INFORMATION SHOWN ▸
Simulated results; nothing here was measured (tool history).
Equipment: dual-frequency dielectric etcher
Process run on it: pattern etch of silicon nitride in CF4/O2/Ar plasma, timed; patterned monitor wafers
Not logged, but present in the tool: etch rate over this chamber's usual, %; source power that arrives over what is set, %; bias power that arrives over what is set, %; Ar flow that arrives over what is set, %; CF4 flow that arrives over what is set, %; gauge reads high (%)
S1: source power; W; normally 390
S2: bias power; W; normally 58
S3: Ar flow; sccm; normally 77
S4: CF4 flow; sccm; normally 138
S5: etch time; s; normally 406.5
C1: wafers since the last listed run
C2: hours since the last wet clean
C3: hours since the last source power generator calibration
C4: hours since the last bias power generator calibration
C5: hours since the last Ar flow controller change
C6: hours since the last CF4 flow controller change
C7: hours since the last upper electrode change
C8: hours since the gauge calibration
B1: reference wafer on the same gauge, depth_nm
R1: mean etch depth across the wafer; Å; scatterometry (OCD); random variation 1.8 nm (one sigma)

WORK ITEM ▸
All the entries above should come back exactly as they are written.

EXERCISE RESULT ▸
Simulated results; nothing here was measured (tool history).
Equipment: dual-frequency dielectric etcher
Process run on it: pattern etch of silicon nitride in CF4/O2/Ar plasma, timed; patterned monitor wafers
Not logged, but present in the tool: etch rate over this chamber's usual, %; source power that arrives over what is set, %; bias power that arrives over what is set, %; Ar flow that arrives over what is set, %; CF4 flow that arrives over what is set, %; gauge reads high (%)
S1: source power; W; normally 390
S2: bias power; W; normally 58
S3: Ar flow; sccm; normally 77
S4: CF4 flow; sccm; normally 138
S5: etch time; s; normally 406.5
C1: wafers since the last listed run
C2: hours since the last wet clean
C3: hours since the last source power generator calibration
C4: hours since the last bias power generator calibration
C5: hours since the last Ar flow controller change
C6: hours since the last CF4 flow controller change
C7: hours since the last upper electrode change
C8: hours since the gauge calibration
B1: reference wafer on the same gauge, depth_nm
R1: mean etch depth across the wafer; Å; scatterometry (OCD); random variation 1.8 nm (one sigma)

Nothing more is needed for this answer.